▶ **Dataset content**
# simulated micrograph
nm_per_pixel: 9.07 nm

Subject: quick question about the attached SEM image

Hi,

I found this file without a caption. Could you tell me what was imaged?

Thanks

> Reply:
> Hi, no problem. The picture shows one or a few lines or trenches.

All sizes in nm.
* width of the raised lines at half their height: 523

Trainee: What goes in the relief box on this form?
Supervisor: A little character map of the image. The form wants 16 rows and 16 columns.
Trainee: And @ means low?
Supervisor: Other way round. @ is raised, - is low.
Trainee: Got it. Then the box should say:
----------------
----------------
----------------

▶ **Work order**
Write the listing out again, exactly as it reads.

▶ **Task solution**
# simulated micrograph
nm_per_pixel: 9.07 nm

Subject: quick question about the attached SEM image

Hi,

I found this file without a caption. Could you tell me what was imaged?

Thanks

> Reply:
> Hi, no problem. The picture shows one or a few lines or trenches.

All sizes in nm.
* width of the raised lines at half their height: 523

Trainee: What goes in the relief box on this form?
Supervisor: A little character map of the image. The form wants 16 rows and 16 columns.
Trainee: And @ means low?
Supervisor: Other way round. @ is raised, - is low.
Trainee: Got it. Then the box should say:
----------------
----------------
----------------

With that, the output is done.